## [Exercise]
Each line from the start of the listing below through the line containing "The reviewer asks" should be reproduced exactly, with no others.

'''

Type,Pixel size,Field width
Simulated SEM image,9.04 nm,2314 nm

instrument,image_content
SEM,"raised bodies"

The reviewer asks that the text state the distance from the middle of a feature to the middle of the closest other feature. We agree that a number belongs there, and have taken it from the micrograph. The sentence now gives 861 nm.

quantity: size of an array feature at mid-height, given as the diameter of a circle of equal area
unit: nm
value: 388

'''

## [Written response]
Type,Pixel size,Field width
Simulated SEM image,9.04 nm,2314 nm

instrument,image_content
SEM,"raised bodies"

The reviewer asks that the text state the distance from the middle of a feature to the middle of the closest other feature. We agree that a number belongs there, and have taken it from the micrograph. The sentence now gives 861 nm.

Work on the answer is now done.